### [Requirement]
Only one stretch of the data below is wanted: the lines from the one with "L220 | day 26" through the one with "L231 | day 30", repeated exactly.

### [Provided data]
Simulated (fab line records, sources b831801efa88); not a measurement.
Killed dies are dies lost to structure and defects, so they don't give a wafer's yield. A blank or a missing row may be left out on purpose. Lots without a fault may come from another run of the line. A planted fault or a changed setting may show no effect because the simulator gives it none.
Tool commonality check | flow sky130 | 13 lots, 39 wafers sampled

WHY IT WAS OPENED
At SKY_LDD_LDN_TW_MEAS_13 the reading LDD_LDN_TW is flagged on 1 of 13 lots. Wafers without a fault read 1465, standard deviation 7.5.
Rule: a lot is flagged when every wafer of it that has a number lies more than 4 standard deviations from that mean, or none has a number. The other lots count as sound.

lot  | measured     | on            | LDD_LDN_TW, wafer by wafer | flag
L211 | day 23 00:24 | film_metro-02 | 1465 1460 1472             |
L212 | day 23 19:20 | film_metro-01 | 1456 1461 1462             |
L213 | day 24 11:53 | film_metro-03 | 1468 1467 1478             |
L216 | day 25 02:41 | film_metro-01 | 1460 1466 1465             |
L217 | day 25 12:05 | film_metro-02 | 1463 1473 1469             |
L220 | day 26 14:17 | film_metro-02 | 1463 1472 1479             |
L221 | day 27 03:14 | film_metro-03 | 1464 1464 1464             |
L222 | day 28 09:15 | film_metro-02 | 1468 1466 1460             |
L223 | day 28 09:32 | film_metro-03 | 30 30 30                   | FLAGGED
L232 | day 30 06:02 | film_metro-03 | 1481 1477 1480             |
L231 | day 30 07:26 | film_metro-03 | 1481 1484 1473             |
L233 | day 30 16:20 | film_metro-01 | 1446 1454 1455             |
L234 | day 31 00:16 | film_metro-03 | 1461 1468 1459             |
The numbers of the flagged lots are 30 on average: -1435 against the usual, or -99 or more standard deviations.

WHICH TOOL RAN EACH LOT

### [Your response]
L220 | day 26 14:17 | film_metro-02 | 1463 1472 1479             |
L221 | day 27 03:14 | film_metro-03 | 1464 1464 1464             |
L222 | day 28 09:15 | film_metro-02 | 1468 1466 1460             |
L223 | day 28 09:32 | film_metro-03 | 30 30 30                   | FLAGGED
L232 | day 30 06:02 | film_metro-03 | 1481 1477 1480             |
L231 | day 30 07:26 | film_metro-03 | 1481 1484 1473             |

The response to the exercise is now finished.